:: Information provided ::
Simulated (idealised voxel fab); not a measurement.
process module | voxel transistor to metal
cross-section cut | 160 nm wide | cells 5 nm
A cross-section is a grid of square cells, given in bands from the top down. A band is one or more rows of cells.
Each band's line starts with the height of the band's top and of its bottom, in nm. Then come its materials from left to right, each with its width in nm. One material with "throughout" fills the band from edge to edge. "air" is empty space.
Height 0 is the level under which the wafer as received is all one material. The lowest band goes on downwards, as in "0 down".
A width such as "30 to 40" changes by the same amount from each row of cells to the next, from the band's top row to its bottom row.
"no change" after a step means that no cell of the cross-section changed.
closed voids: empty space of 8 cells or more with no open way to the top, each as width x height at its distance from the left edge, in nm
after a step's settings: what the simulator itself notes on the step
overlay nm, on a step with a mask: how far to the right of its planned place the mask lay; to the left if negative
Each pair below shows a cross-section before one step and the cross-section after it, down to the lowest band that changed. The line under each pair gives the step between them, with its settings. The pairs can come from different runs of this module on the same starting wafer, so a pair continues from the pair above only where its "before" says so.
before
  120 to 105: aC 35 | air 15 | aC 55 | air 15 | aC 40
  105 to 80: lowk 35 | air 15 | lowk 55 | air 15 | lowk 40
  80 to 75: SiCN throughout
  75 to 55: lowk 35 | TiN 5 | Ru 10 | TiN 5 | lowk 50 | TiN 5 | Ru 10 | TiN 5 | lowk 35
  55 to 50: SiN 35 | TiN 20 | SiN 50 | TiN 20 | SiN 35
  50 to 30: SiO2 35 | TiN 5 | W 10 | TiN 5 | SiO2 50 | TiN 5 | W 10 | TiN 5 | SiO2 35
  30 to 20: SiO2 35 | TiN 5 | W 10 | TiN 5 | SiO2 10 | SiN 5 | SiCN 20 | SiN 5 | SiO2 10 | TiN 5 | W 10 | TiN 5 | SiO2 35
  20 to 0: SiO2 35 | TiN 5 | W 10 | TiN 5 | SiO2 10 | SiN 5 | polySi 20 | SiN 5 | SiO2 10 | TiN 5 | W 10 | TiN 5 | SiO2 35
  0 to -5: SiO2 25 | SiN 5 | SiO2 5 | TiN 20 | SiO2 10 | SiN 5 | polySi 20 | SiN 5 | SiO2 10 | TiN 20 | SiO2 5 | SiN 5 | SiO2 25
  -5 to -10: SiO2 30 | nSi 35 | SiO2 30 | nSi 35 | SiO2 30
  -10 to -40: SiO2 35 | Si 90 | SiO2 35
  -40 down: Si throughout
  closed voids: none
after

:: Work task ::
As the answer, set down only the lines from the data above between the one holding "30 to 20: SiO2" and the one holding "20 to 0: SiO2", inclusive, exactly as they read.

:: Response area ::
  30 to 20: SiO2 35 | TiN 5 | W 10 | TiN 5 | SiO2 10 | SiN 5 | SiCN 20 | SiN 5 | SiO2 10 | TiN 5 | W 10 | TiN 5 | SiO2 35
  20 to 0: SiO2 35 | TiN 5 | W 10 | TiN 5 | SiO2 10 | SiN 5 | polySi 20 | SiN 5 | SiO2 10 | TiN 5 | W 10 | TiN 5 | SiO2 35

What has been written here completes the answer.